RECORDED DATA:
——————
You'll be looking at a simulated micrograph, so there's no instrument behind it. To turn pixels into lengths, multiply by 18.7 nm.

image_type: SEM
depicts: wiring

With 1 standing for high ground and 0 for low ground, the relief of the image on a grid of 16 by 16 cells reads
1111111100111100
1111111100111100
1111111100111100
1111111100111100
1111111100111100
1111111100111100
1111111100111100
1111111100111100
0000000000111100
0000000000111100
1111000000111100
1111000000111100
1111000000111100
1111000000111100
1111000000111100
——————

ASSIGNMENT:
The records shown above are to be copied exactly, every one of them.

RESPONSE AREA:
You'll be looking at a simulated micrograph, so there's no instrument behind it. To turn pixels into lengths, multiply by 18.7 nm.

image_type: SEM
depicts: wiring

With 1 standing for high ground and 0 for low ground, the relief of the image on a grid of 16 by 16 cells reads
1111111100111100
1111111100111100
1111111100111100
1111111100111100
1111111100111100
1111111100111100
1111111100111100
1111111100111100
0000000000111100
0000000000111100
1111000000111100
1111000000111100
1111000000111100
1111000000111100
1111000000111100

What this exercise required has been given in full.